───
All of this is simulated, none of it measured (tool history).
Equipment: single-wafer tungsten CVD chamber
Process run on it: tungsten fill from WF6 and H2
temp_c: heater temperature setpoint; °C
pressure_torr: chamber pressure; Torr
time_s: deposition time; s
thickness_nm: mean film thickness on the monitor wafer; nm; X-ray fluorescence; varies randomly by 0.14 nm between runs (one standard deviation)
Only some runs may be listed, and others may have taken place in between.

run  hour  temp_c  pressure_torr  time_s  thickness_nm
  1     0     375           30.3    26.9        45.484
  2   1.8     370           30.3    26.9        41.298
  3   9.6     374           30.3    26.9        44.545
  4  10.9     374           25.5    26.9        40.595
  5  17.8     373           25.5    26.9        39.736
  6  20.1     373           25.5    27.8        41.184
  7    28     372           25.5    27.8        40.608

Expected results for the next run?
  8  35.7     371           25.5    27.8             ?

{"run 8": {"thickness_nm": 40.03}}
───

Action item:
Write the data back out verbatim.

Result:
All of this is simulated, none of it measured (tool history).
Equipment: single-wafer tungsten CVD chamber
Process run on it: tungsten fill from WF6 and H2
temp_c: heater temperature setpoint; °C
pressure_torr: chamber pressure; Torr
time_s: deposition time; s
thickness_nm: mean film thickness on the monitor wafer; nm; X-ray fluorescence; varies randomly by 0.14 nm between runs (one standard deviation)
Only some runs may be listed, and others may have taken place in between.

run  hour  temp_c  pressure_torr  time_s  thickness_nm
  1     0     375           30.3    26.9        45.484
  2   1.8     370           30.3    26.9        41.298
  3   9.6     374           30.3    26.9        44.545
  4  10.9     374           25.5    26.9        40.595
  5  17.8     373           25.5    26.9        39.736
  6  20.1     373           25.5    27.8        41.184
  7    28     372           25.5    27.8        40.608

Expected results for the next run?
  8  35.7     371           25.5    27.8             ?

{"run 8": {"thickness_nm": 40.03}}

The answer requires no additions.